*EXERCISE*
The data must be given again in full, with no line altered.

■ ■ ■ ■

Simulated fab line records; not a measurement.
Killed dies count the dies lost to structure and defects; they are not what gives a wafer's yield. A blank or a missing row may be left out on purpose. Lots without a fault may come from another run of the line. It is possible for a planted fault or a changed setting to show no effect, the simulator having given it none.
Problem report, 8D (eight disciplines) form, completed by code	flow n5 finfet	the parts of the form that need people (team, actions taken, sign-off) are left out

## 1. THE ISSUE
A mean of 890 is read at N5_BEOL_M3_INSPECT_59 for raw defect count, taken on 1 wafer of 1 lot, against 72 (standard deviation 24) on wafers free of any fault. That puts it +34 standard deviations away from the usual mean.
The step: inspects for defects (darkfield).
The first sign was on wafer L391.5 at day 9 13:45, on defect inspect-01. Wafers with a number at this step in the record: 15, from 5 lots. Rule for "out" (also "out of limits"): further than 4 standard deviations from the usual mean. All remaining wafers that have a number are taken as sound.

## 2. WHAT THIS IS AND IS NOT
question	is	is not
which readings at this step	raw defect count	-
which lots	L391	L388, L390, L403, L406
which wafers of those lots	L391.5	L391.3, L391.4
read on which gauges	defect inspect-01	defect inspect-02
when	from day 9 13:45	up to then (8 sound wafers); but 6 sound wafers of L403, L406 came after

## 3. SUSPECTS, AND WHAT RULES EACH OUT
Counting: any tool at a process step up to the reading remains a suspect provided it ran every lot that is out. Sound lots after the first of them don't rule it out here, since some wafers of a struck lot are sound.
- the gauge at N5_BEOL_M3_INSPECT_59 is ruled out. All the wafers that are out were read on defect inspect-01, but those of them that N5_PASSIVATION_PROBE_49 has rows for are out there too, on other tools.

■ ■ ■ ■

*REPLY*
Simulated fab line records; not a measurement.
Killed dies count the dies lost to structure and defects; they are not what gives a wafer's yield. A blank or a missing row may be left out on purpose. Lots without a fault may come from another run of the line. It is possible for a planted fault or a changed setting to show no effect, the simulator having given it none.
Problem report, 8D (eight disciplines) form, completed by code	flow n5 finfet	the parts of the form that need people (team, actions taken, sign-off) are left out

## 1. THE ISSUE
A mean of 890 is read at N5_BEOL_M3_INSPECT_59 for raw defect count, taken on 1 wafer of 1 lot, against 72 (standard deviation 24) on wafers free of any fault. That puts it +34 standard deviations away from the usual mean.
The step: inspects for defects (darkfield).
The first sign was on wafer L391.5 at day 9 13:45, on defect inspect-01. Wafers with a number at this step in the record: 15, from 5 lots. Rule for "out" (also "out of limits"): further than 4 standard deviations from the usual mean. All remaining wafers that have a number are taken as sound.

## 2. WHAT THIS IS AND IS NOT
question	is	is not
which readings at this step	raw defect count	-
which lots	L391	L388, L390, L403, L406
which wafers of those lots	L391.5	L391.3, L391.4
read on which gauges	defect inspect-01	defect inspect-02
when	from day 9 13:45	up to then (8 sound wafers); but 6 sound wafers of L403, L406 came after

## 3. SUSPECTS, AND WHAT RULES EACH OUT
Counting: any tool at a process step up to the reading remains a suspect provided it ran every lot that is out. Sound lots after the first of them don't rule it out here, since some wafers of a struck lot are sound.
- the gauge at N5_BEOL_M3_INSPECT_59 is ruled out. All the wafers that are out were read on defect inspect-01, but those of them that N5_PASSIVATION_PROBE_49 has rows for are out there too, on other tools.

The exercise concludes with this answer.